WORK TASK:
Your task is to repeat the entries exactly from their first line through the line with "## 1. PROBLEM STATEMENT", and to stop there.

INPUT DATA:
================

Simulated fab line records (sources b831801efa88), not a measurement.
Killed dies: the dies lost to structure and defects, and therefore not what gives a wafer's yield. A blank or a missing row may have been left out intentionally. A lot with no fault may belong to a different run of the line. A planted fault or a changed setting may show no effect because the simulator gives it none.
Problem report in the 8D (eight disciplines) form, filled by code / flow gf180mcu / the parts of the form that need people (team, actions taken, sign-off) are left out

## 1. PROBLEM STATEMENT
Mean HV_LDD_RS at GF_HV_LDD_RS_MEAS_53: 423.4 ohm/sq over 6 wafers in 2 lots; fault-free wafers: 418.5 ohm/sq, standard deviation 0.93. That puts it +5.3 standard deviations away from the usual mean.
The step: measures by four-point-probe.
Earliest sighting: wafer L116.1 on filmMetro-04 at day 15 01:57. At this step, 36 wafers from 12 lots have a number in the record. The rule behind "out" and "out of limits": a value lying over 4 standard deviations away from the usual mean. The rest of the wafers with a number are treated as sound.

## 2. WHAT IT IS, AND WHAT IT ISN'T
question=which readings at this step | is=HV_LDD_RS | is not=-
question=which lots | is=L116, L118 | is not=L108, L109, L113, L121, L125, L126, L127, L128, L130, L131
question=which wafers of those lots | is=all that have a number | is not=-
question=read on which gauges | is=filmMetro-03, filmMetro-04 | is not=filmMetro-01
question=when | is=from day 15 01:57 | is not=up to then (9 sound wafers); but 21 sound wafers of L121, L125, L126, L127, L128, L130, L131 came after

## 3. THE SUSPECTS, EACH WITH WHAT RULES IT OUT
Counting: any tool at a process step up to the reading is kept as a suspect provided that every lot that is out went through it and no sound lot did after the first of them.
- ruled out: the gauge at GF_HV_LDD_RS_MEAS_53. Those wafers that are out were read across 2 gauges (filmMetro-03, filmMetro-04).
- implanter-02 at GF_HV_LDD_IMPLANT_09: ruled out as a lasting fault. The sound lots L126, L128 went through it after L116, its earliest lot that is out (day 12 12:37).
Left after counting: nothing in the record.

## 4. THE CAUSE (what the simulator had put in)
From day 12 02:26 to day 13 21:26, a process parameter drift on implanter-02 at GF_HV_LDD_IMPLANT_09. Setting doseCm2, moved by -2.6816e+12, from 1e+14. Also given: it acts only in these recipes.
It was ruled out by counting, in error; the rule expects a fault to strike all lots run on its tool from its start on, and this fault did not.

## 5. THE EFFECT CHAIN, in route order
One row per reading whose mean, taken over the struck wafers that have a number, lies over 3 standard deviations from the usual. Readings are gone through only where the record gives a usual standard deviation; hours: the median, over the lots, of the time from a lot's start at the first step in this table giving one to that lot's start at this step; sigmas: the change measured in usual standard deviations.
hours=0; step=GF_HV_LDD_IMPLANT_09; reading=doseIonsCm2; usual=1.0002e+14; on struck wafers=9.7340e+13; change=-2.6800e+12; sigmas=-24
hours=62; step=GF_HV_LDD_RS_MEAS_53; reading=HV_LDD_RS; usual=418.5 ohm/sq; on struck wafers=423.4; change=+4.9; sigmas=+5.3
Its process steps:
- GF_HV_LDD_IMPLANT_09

================

RESPONSE AREA:
Simulated fab line records (sources b831801efa88), not a measurement.
Killed dies: the dies lost to structure and defects, and therefore not what gives a wafer's yield. A blank or a missing row may have been left out intentionally. A lot with no fault may belong to a different run of the line. A planted fault or a changed setting may show no effect because the simulator gives it none.
Problem report in the 8D (eight disciplines) form, filled by code / flow gf180mcu / the parts of the form that need people (team, actions taken, sign-off) are left out

## 1. PROBLEM STATEMENT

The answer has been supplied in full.